> Data shown
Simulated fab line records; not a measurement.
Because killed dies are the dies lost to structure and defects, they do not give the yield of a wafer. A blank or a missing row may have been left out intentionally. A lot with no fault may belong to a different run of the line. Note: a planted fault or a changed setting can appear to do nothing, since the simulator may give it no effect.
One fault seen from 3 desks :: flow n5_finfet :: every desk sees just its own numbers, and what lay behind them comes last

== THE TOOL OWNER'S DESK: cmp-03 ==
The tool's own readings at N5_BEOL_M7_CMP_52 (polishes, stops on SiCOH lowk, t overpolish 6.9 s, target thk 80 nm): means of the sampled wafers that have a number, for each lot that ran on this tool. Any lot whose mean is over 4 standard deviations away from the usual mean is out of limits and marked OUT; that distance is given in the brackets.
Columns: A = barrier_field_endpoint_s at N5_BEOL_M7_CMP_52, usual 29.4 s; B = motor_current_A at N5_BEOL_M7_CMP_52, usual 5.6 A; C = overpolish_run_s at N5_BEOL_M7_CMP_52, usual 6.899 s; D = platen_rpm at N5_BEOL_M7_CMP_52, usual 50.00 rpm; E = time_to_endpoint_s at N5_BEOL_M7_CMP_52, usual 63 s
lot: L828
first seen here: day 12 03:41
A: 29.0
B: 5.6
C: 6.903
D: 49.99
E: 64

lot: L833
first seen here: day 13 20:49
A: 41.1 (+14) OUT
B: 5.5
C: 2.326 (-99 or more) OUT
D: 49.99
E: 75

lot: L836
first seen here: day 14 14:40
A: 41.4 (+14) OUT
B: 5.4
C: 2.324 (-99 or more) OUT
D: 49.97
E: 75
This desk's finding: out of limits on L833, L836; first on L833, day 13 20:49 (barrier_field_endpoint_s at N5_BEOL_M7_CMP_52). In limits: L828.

> Required action
Restate word for word only the lines above from the line containing "Columns: A = barrier_field_endpoint_s" to the line containing "C: 2.326 (-99 or more) OUT", both of them included.

> Response
Columns: A = barrier_field_endpoint_s at N5_BEOL_M7_CMP_52, usual 29.4 s; B = motor_current_A at N5_BEOL_M7_CMP_52, usual 5.6 A; C = overpolish_run_s at N5_BEOL_M7_CMP_52, usual 6.899 s; D = platen_rpm at N5_BEOL_M7_CMP_52, usual 50.00 rpm; E = time_to_endpoint_s at N5_BEOL_M7_CMP_52, usual 63 s
lot: L828
first seen here: day 12 03:41
A: 29.0
B: 5.6
C: 6.903
D: 49.99
E: 64

lot: L833
first seen here: day 13 20:49
A: 41.1 (+14) OUT
B: 5.5
C: 2.326 (-99 or more) OUT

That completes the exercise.